→ **Required action**
Return verbatim every line from the first line of the data below to the line that contains "R2: ozone in", inclusive, and no further.

→ **Dataset entries**
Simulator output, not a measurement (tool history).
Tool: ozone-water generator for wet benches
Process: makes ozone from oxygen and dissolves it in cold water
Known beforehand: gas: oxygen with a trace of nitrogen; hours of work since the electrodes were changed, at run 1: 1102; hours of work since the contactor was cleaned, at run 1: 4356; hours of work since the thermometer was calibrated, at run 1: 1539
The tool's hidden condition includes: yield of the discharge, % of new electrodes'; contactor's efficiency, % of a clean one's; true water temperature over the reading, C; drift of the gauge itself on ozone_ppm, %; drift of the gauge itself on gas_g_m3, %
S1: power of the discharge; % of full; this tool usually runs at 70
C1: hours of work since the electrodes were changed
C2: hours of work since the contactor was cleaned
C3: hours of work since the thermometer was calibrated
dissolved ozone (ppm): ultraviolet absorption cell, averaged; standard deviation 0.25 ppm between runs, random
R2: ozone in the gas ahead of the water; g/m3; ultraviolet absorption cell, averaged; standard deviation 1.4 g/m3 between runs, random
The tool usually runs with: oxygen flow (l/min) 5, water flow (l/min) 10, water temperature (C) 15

→ **Task solution**
Simulator output, not a measurement (tool history).
Tool: ozone-water generator for wet benches
Process: makes ozone from oxygen and dissolves it in cold water
Known beforehand: gas: oxygen with a trace of nitrogen; hours of work since the electrodes were changed, at run 1: 1102; hours of work since the contactor was cleaned, at run 1: 4356; hours of work since the thermometer was calibrated, at run 1: 1539
The tool's hidden condition includes: yield of the discharge, % of new electrodes'; contactor's efficiency, % of a clean one's; true water temperature over the reading, C; drift of the gauge itself on ozone_ppm, %; drift of the gauge itself on gas_g_m3, %
S1: power of the discharge; % of full; this tool usually runs at 70
C1: hours of work since the electrodes were changed
C2: hours of work since the contactor was cleaned
C3: hours of work since the thermometer was calibrated
dissolved ozone (ppm): ultraviolet absorption cell, averaged; standard deviation 0.25 ppm between runs, random
R2: ozone in the gas ahead of the water; g/m3; ultraviolet absorption cell, averaged; standard deviation 1.4 g/m3 between runs, random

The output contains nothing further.